» **Work item**
For this exercise, repeat the listing below from its first line through the line containing "run 14 day=27.488", exactly as written.

» **Material provided**
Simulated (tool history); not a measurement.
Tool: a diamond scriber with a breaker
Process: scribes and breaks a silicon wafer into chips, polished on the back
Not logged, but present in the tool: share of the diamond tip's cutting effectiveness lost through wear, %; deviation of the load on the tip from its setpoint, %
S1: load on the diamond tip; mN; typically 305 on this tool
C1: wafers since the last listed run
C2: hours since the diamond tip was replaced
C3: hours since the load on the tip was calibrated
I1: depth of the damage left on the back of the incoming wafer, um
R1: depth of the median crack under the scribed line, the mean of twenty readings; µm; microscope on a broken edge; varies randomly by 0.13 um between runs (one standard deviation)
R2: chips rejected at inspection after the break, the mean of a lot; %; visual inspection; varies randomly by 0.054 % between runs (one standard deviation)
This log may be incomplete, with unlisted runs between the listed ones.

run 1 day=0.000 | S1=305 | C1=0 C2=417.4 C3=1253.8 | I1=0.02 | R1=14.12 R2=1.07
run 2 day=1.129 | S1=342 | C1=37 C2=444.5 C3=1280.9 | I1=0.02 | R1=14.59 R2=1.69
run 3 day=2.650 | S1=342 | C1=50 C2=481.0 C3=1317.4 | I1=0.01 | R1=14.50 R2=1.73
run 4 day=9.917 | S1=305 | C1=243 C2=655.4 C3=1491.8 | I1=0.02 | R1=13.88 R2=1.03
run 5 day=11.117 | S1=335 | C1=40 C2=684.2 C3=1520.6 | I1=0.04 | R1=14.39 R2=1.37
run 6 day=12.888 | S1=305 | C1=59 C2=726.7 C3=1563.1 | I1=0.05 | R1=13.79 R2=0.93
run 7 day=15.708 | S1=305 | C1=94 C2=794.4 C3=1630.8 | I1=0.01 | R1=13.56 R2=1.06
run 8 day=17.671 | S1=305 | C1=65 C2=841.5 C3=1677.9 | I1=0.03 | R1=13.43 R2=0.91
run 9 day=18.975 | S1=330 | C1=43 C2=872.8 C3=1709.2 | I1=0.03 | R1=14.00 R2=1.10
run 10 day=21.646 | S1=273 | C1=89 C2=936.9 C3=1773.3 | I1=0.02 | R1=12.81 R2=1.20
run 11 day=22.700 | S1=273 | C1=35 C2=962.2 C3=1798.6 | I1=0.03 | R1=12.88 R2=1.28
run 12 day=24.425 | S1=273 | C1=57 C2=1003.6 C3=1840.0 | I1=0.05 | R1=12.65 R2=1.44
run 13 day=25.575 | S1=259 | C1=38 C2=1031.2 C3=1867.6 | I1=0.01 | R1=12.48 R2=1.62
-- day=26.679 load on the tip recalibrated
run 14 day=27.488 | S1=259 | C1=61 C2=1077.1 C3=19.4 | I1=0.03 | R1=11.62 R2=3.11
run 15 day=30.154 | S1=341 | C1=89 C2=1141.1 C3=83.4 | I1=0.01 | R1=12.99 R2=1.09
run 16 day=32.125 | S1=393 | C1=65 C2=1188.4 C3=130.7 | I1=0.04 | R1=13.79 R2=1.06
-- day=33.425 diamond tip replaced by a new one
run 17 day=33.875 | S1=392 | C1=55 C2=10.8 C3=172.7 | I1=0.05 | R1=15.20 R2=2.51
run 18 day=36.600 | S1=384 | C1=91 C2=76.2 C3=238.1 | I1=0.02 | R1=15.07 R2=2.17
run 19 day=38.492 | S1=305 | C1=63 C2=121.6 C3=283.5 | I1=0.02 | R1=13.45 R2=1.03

» **Written response**
Simulated (tool history); not a measurement.
Tool: a diamond scriber with a breaker
Process: scribes and breaks a silicon wafer into chips, polished on the back
Not logged, but present in the tool: share of the diamond tip's cutting effectiveness lost through wear, %; deviation of the load on the tip from its setpoint, %
S1: load on the diamond tip; mN; typically 305 on this tool
C1: wafers since the last listed run
C2: hours since the diamond tip was replaced
C3: hours since the load on the tip was calibrated
I1: depth of the damage left on the back of the incoming wafer, um
R1: depth of the median crack under the scribed line, the mean of twenty readings; µm; microscope on a broken edge; varies randomly by 0.13 um between runs (one standard deviation)
R2: chips rejected at inspection after the break, the mean of a lot; %; visual inspection; varies randomly by 0.054 % between runs (one standard deviation)
This log may be incomplete, with unlisted runs between the listed ones.

run 1 day=0.000 | S1=305 | C1=0 C2=417.4 C3=1253.8 | I1=0.02 | R1=14.12 R2=1.07
run 2 day=1.129 | S1=342 | C1=37 C2=444.5 C3=1280.9 | I1=0.02 | R1=14.59 R2=1.69
run 3 day=2.650 | S1=342 | C1=50 C2=481.0 C3=1317.4 | I1=0.01 | R1=14.50 R2=1.73
run 4 day=9.917 | S1=305 | C1=243 C2=655.4 C3=1491.8 | I1=0.02 | R1=13.88 R2=1.03
run 5 day=11.117 | S1=335 | C1=40 C2=684.2 C3=1520.6 | I1=0.04 | R1=14.39 R2=1.37
run 6 day=12.888 | S1=305 | C1=59 C2=726.7 C3=1563.1 | I1=0.05 | R1=13.79 R2=0.93
run 7 day=15.708 | S1=305 | C1=94 C2=794.4 C3=1630.8 | I1=0.01 | R1=13.56 R2=1.06
run 8 day=17.671 | S1=305 | C1=65 C2=841.5 C3=1677.9 | I1=0.03 | R1=13.43 R2=0.91
run 9 day=18.975 | S1=330 | C1=43 C2=872.8 C3=1709.2 | I1=0.03 | R1=14.00 R2=1.10
run 10 day=21.646 | S1=273 | C1=89 C2=936.9 C3=1773.3 | I1=0.02 | R1=12.81 R2=1.20
run 11 day=22.700 | S1=273 | C1=35 C2=962.2 C3=1798.6 | I1=0.03 | R1=12.88 R2=1.28
run 12 day=24.425 | S1=273 | C1=57 C2=1003.6 C3=1840.0 | I1=0.05 | R1=12.65 R2=1.44
run 13 day=25.575 | S1=259 | C1=38 C2=1031.2 C3=1867.6 | I1=0.01 | R1=12.48 R2=1.62
-- day=26.679 load on the tip recalibrated
run 14 day=27.488 | S1=259 | C1=61 C2=1077.1 C3=19.4 | I1=0.03 | R1=11.62 R2=3.11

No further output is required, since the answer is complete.